Supplied entries -
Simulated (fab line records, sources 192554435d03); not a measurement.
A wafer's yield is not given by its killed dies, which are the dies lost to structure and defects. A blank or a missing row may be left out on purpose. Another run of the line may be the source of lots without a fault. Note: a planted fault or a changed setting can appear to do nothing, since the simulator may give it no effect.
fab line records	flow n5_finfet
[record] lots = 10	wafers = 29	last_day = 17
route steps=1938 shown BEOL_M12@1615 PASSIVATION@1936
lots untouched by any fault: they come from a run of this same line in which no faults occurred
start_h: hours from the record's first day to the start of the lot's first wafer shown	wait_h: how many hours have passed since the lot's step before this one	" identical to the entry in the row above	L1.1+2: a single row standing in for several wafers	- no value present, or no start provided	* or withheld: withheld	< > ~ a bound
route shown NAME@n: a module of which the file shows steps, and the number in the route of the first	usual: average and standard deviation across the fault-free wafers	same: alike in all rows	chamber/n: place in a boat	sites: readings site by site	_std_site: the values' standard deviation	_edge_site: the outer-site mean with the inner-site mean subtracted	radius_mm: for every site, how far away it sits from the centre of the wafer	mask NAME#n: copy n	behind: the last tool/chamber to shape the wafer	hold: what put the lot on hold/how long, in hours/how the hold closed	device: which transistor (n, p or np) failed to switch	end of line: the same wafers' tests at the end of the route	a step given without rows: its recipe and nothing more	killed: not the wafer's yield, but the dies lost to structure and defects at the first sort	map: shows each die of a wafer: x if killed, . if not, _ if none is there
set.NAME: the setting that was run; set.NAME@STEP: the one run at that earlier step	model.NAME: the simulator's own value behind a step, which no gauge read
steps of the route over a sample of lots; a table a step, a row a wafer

Exercise - Set down exactly the lines of the data above, beginning with the line that has "lots untouched by" and ending with the line that has "set.NAME: the setting", and no others.

Your response -
lots untouched by any fault: they come from a run of this same line in which no faults occurred
start_h: hours from the record's first day to the start of the lot's first wafer shown	wait_h: how many hours have passed since the lot's step before this one	" identical to the entry in the row above	L1.1+2: a single row standing in for several wafers	- no value present, or no start provided	* or withheld: withheld	< > ~ a bound
route shown NAME@n: a module of which the file shows steps, and the number in the route of the first	usual: average and standard deviation across the fault-free wafers	same: alike in all rows	chamber/n: place in a boat	sites: readings site by site	_std_site: the values' standard deviation	_edge_site: the outer-site mean with the inner-site mean subtracted	radius_mm: for every site, how far away it sits from the centre of the wafer	mask NAME#n: copy n	behind: the last tool/chamber to shape the wafer	hold: what put the lot on hold/how long, in hours/how the hold closed	device: which transistor (n, p or np) failed to switch	end of line: the same wafers' tests at the end of the route	a step given without rows: its recipe and nothing more	killed: not the wafer's yield, but the dies lost to structure and defects at the first sort	map: shows each die of a wafer: x if killed, . if not, _ if none is there
set.NAME: the setting that was run; set.NAME@STEP: the one run at that earlier step	model.NAME: the simulator's own value behind a step, which no gauge read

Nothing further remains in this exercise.